STORED DATA -
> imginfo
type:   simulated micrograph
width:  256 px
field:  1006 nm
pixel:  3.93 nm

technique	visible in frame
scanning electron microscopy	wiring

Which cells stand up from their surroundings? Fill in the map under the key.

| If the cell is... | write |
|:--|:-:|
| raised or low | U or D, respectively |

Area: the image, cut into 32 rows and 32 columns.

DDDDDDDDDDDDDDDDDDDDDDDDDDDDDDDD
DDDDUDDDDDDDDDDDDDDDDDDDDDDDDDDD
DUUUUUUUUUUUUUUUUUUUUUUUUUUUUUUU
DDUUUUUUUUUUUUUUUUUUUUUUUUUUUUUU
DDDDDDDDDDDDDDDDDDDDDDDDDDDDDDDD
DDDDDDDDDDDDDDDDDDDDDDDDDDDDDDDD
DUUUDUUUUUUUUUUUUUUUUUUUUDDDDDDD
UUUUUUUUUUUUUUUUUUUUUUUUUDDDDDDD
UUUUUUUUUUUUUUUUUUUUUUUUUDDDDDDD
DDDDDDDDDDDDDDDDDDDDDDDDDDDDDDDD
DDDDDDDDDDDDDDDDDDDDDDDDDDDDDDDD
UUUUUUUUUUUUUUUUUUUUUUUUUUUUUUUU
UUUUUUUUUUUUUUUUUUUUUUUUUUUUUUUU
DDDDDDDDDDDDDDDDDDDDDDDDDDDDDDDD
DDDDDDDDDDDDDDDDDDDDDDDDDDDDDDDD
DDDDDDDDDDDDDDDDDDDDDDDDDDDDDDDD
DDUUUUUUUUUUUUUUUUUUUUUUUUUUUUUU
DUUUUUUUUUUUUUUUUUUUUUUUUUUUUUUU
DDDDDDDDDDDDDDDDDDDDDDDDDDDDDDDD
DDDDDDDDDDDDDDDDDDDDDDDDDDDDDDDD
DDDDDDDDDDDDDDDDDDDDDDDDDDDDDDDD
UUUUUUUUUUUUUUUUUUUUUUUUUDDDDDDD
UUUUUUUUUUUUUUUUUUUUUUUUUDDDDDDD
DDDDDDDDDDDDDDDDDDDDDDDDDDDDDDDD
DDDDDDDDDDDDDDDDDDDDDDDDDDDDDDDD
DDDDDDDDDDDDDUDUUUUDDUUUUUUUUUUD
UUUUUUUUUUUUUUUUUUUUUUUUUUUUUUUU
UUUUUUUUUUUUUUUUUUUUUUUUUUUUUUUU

REQUIREMENT - Look above for the line with "Area: the image, cut"; retype exactly that line, every line after it up to the line with "DUUUDUUUUUUUUUUUUUUUUUUUUDDDDDDD", and that line too, nothing else.

REPLY -
Area: the image, cut into 32 rows and 32 columns.

DDDDDDDDDDDDDDDDDDDDDDDDDDDDDDDD
DDDDUDDDDDDDDDDDDDDDDDDDDDDDDDDD
DUUUUUUUUUUUUUUUUUUUUUUUUUUUUUUU
DDUUUUUUUUUUUUUUUUUUUUUUUUUUUUUU
DDDDDDDDDDDDDDDDDDDDDDDDDDDDDDDD
DDDDDDDDDDDDDDDDDDDDDDDDDDDDDDDD
DUUUDUUUUUUUUUUUUUUUUUUUUDDDDDDD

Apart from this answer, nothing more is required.